*Requirement:*
Transcribe the following entries word for word. End with the line where "Resolution ... 16 by 16" appears.

*Dataset extract:*
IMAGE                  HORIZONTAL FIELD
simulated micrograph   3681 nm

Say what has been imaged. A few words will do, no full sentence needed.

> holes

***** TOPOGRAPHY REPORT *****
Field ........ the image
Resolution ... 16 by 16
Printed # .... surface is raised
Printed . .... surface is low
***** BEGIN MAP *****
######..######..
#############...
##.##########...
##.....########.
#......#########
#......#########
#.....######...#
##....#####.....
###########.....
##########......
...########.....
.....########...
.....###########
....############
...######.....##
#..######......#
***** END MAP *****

*Written reply:*
IMAGE                  HORIZONTAL FIELD
simulated micrograph   3681 nm

Say what has been imaged. A few words will do, no full sentence needed.

> holes

***** TOPOGRAPHY REPORT *****
Field ........ the image
Resolution ... 16 by 16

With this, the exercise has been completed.